Action item — Each entry needs to be reproduced verbatim.

╭─ Information supplied

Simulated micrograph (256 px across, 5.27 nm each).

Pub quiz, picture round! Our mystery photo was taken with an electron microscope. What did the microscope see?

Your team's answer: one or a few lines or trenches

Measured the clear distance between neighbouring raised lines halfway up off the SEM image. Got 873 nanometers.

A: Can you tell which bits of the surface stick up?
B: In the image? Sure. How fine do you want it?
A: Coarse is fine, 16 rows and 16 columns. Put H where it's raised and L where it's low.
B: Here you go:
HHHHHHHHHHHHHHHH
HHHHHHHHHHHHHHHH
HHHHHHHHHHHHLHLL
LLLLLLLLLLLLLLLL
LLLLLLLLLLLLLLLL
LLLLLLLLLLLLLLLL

╰─

Answer space —
Simulated micrograph (256 px across, 5.27 nm each).

Pub quiz, picture round! Our mystery photo was taken with an electron microscope. What did the microscope see?

Your team's answer: one or a few lines or trenches

Measured the clear distance between neighbouring raised lines halfway up off the SEM image. Got 873 nanometers.

A: Can you tell which bits of the surface stick up?
B: In the image? Sure. How fine do you want it?
A: Coarse is fine, 16 rows and 16 columns. Put H where it's raised and L where it's low.
B: Here you go:
HHHHHHHHHHHHHHHH
HHHHHHHHHHHHHHHH
HHHHHHHHHHHHLHLL
LLLLLLLLLLLLLLLL
LLLLLLLLLLLLLLLL
LLLLLLLLLLLLLLLL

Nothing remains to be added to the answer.